(Beginning of SOURCE MATERIAL)

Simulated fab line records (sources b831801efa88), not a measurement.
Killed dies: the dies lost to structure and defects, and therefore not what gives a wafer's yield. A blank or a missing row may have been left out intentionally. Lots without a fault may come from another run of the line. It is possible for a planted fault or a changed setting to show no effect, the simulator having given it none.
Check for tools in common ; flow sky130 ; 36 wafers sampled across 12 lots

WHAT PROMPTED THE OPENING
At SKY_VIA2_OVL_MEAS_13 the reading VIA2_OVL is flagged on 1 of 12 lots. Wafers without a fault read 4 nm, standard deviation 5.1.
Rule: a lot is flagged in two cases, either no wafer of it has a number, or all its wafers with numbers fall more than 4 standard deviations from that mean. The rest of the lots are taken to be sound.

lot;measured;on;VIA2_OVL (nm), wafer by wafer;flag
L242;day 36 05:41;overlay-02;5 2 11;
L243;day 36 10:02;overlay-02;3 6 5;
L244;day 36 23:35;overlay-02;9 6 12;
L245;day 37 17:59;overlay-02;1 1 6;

(End of SOURCE MATERIAL)

Each line from the top of the records through the one with "WHAT PROMPTED THE OPENING" should be returned exactly. Leave out everything else.

WRITTEN SOLUTION —
Simulated fab line records (sources b831801efa88), not a measurement.
Killed dies: the dies lost to structure and defects, and therefore not what gives a wafer's yield. A blank or a missing row may have been left out intentionally. Lots without a fault may come from another run of the line. It is possible for a planted fault or a changed setting to show no effect, the simulator having given it none.
Check for tools in common ; flow sky130 ; 36 wafers sampled across 12 lots

WHAT PROMPTED THE OPENING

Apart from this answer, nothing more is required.